→ Brief
What appears from the first line of the records below through the line containing "P2: pattern etch" must be reproduced verbatim.

→ Supplied material
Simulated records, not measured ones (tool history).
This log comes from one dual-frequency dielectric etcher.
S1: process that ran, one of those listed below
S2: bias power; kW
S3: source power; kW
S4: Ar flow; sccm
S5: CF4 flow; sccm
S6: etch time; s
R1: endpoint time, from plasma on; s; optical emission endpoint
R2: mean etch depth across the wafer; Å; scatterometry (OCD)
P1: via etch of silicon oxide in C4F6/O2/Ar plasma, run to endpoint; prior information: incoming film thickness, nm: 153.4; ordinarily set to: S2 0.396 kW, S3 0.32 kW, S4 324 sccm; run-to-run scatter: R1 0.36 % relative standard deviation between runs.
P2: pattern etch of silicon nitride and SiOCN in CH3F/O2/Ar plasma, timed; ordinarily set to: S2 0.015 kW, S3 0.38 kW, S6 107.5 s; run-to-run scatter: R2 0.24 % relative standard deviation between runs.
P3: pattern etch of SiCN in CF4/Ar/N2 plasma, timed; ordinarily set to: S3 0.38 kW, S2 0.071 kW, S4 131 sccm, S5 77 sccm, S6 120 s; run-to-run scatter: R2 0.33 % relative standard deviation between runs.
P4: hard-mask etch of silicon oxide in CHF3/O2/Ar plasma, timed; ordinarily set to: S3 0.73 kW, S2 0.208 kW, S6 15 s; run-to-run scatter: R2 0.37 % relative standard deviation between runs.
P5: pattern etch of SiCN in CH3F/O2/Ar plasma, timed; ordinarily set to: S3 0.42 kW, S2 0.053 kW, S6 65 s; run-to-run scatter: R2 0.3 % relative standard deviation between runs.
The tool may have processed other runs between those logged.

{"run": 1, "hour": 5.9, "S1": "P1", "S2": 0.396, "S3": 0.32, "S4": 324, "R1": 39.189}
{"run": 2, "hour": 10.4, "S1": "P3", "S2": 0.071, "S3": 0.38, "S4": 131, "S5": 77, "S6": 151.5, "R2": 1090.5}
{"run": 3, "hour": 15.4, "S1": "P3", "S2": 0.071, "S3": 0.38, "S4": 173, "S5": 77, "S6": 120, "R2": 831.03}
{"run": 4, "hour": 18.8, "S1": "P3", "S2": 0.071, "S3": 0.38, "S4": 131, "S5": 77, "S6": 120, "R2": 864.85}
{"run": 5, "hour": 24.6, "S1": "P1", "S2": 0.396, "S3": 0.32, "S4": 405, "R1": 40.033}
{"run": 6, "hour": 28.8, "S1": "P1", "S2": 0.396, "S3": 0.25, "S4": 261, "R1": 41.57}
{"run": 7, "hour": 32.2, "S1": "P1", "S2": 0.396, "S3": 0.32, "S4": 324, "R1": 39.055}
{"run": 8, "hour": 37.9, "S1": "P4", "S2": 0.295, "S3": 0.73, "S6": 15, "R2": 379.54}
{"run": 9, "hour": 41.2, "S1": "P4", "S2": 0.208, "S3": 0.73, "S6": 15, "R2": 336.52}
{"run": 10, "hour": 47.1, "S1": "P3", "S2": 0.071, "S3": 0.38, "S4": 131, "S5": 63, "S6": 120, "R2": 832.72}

→ Response area
Simulated records, not measured ones (tool history).
This log comes from one dual-frequency dielectric etcher.
S1: process that ran, one of those listed below
S2: bias power; kW
S3: source power; kW
S4: Ar flow; sccm
S5: CF4 flow; sccm
S6: etch time; s
R1: endpoint time, from plasma on; s; optical emission endpoint
R2: mean etch depth across the wafer; Å; scatterometry (OCD)
P1: via etch of silicon oxide in C4F6/O2/Ar plasma, run to endpoint; prior information: incoming film thickness, nm: 153.4; ordinarily set to: S2 0.396 kW, S3 0.32 kW, S4 324 sccm; run-to-run scatter: R1 0.36 % relative standard deviation between runs.
P2: pattern etch of silicon nitride and SiOCN in CH3F/O2/Ar plasma, timed; ordinarily set to: S2 0.015 kW, S3 0.38 kW, S6 107.5 s; run-to-run scatter: R2 0.24 % relative standard deviation between runs.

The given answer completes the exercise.